Work request. The answer should consist of all the entries, repeated word for word.

Excerpted data.
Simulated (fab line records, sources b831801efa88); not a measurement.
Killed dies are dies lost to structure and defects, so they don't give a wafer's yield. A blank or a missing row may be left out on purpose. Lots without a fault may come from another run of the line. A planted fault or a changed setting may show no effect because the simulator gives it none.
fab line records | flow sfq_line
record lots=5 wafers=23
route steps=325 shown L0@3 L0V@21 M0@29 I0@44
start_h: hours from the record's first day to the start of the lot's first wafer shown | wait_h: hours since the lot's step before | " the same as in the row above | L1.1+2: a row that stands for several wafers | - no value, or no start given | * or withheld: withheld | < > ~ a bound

Exercise output.
Simulated (fab line records, sources b831801efa88); not a measurement.
Killed dies are dies lost to structure and defects, so they don't give a wafer's yield. A blank or a missing row may be left out on purpose. Lots without a fault may come from another run of the line. A planted fault or a changed setting may show no effect because the simulator gives it none.
fab line records | flow sfq_line
record lots=5 wafers=23
route steps=325 shown L0@3 L0V@21 M0@29 I0@44
start_h: hours from the record's first day to the start of the lot's first wafer shown | wait_h: hours since the lot's step before | " the same as in the row above | L1.1+2: a row that stands for several wafers | - no value, or no start given | * or withheld: withheld | < > ~ a bound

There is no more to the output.